_Exercise:_ Copy each line of the records below, from the first through the one that contains "DUUUUDDDDDDDDDUU", exactly as written.

_Recorded information:_
• • • •

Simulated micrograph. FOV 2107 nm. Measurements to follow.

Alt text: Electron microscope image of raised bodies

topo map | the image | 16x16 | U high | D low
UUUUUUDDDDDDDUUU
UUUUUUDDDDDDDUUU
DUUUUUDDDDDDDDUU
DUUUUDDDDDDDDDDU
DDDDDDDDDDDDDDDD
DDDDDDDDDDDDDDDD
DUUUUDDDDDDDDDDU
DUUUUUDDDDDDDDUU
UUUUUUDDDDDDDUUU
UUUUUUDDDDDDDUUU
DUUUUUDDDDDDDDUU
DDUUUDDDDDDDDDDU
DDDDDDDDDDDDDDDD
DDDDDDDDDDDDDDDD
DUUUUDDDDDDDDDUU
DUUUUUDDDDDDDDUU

• • • •

_Written solution:_
Simulated micrograph. FOV 2107 nm. Measurements to follow.

Alt text: Electron microscope image of raised bodies

topo map | the image | 16x16 | U high | D low
UUUUUUDDDDDDDUUU
UUUUUUDDDDDDDUUU
DUUUUUDDDDDDDDUU
DUUUUDDDDDDDDDDU
DDDDDDDDDDDDDDDD
DDDDDDDDDDDDDDDD
DUUUUDDDDDDDDDDU
DUUUUUDDDDDDDDUU
UUUUUUDDDDDDDUUU
UUUUUUDDDDDDDUUU
DUUUUUDDDDDDDDUU
DDUUUDDDDDDDDDDU
DDDDDDDDDDDDDDDD
DDDDDDDDDDDDDDDD
DUUUUDDDDDDDDDUU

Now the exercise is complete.